Assigned task> Give again, word for word, each line from the top of the listing through the line that holds "Xsec cut, 245 nm wide, square cell size 5 nm.".

*** Source information Section Begins ***
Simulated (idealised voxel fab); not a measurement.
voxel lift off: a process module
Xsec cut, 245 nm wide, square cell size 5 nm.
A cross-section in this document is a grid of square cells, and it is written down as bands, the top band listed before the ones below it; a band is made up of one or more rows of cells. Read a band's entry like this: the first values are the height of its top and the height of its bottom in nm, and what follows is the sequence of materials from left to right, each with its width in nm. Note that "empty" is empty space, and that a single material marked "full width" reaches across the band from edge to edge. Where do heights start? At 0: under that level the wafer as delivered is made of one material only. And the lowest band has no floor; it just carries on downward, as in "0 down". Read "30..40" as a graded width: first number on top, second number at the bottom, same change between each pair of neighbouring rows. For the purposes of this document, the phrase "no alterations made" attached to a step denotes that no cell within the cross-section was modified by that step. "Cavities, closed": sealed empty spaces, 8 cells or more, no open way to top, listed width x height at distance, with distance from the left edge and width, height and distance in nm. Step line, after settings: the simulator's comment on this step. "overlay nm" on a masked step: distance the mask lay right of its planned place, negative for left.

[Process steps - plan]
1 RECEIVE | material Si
*** Source information Section Ends ***

Answer section>
Simulated (idealised voxel fab); not a measurement.
voxel lift off: a process module
Xsec cut, 245 nm wide, square cell size 5 nm.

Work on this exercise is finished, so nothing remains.